EXERCISE ->
For the entries below, repeat exactly each line starting with the one that contains "204 | STRIP" and going on through the one that contains "208 | SOFTBAKE", and no others.

MATERIAL SUPPLIED ->
»»

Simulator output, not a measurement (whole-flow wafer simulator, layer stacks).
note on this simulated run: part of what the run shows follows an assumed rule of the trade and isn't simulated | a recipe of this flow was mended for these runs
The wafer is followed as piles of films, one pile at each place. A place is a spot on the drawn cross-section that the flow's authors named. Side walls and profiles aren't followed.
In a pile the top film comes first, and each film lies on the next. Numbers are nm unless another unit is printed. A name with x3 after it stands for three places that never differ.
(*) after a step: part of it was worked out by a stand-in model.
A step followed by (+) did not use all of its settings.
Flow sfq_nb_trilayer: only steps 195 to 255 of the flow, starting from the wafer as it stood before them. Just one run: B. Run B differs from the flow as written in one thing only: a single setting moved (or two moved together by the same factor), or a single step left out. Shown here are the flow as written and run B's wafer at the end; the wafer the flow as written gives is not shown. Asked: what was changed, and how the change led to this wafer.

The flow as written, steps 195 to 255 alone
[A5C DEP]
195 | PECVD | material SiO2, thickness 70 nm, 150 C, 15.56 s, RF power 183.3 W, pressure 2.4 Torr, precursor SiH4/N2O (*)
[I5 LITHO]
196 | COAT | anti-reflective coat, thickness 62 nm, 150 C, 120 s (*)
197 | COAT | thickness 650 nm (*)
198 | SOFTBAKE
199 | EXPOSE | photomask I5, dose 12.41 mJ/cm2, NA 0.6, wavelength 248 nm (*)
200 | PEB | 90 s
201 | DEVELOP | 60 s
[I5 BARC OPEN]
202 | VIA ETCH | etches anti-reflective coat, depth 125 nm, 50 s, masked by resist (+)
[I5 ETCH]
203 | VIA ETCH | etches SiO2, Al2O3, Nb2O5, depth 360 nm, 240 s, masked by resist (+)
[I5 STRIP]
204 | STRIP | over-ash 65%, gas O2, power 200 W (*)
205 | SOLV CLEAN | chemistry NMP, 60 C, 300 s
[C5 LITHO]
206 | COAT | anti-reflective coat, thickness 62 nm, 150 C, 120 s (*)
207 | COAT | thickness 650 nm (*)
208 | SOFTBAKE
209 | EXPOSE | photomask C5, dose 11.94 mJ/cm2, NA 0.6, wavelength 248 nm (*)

««

TASK ANSWER ->
204 | STRIP | over-ash 65%, gas O2, power 200 W (*)
205 | SOLV CLEAN | chemistry NMP, 60 C, 300 s
[C5 LITHO]
206 | COAT | anti-reflective coat, thickness 62 nm, 150 C, 120 s (*)
207 | COAT | thickness 650 nm (*)
208 | SOFTBAKE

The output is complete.